——

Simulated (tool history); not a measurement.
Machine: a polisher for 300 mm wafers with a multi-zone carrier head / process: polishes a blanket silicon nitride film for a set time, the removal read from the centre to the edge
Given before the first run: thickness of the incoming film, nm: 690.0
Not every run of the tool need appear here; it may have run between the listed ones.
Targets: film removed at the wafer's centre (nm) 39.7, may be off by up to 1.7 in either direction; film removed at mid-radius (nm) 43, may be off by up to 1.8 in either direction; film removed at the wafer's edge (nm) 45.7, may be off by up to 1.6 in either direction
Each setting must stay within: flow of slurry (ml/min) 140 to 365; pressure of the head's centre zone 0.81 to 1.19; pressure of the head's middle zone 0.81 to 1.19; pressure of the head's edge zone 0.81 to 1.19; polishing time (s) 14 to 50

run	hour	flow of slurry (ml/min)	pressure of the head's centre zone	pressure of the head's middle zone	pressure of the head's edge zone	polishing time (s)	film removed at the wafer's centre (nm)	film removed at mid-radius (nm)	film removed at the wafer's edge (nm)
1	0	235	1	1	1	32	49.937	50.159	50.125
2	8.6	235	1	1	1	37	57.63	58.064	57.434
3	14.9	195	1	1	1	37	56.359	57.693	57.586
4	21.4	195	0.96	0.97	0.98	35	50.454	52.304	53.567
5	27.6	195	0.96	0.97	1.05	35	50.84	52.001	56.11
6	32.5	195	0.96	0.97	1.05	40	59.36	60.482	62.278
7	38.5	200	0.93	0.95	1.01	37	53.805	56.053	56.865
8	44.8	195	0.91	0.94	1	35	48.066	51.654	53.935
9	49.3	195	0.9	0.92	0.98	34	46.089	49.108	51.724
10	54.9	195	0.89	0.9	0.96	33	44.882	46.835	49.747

——

TASK ITEM
Set down each record above without changing a single word.

PROBLEM SOLUTION
Simulated (tool history); not a measurement.
Machine: a polisher for 300 mm wafers with a multi-zone carrier head / process: polishes a blanket silicon nitride film for a set time, the removal read from the centre to the edge
Given before the first run: thickness of the incoming film, nm: 690.0
Not every run of the tool need appear here; it may have run between the listed ones.
Targets: film removed at the wafer's centre (nm) 39.7, may be off by up to 1.7 in either direction; film removed at mid-radius (nm) 43, may be off by up to 1.8 in either direction; film removed at the wafer's edge (nm) 45.7, may be off by up to 1.6 in either direction
Each setting must stay within: flow of slurry (ml/min) 140 to 365; pressure of the head's centre zone 0.81 to 1.19; pressure of the head's middle zone 0.81 to 1.19; pressure of the head's edge zone 0.81 to 1.19; polishing time (s) 14 to 50

run	hour	flow of slurry (ml/min)	pressure of the head's centre zone	pressure of the head's middle zone	pressure of the head's edge zone	polishing time (s)	film removed at the wafer's centre (nm)	film removed at mid-radius (nm)	film removed at the wafer's edge (nm)
1	0	235	1	1	1	32	49.937	50.159	50.125
2	8.6	235	1	1	1	37	57.63	58.064	57.434
3	14.9	195	1	1	1	37	56.359	57.693	57.586
4	21.4	195	0.96	0.97	0.98	35	50.454	52.304	53.567
5	27.6	195	0.96	0.97	1.05	35	50.84	52.001	56.11
6	32.5	195	0.96	0.97	1.05	40	59.36	60.482	62.278
7	38.5	200	0.93	0.95	1.01	37	53.805	56.053	56.865
8	44.8	195	0.91	0.94	1	35	48.066	51.654	53.935
9	49.3	195	0.9	0.92	0.98	34	46.089	49.108	51.724
10	54.9	195	0.89	0.9	0.96	33	44.882	46.835	49.747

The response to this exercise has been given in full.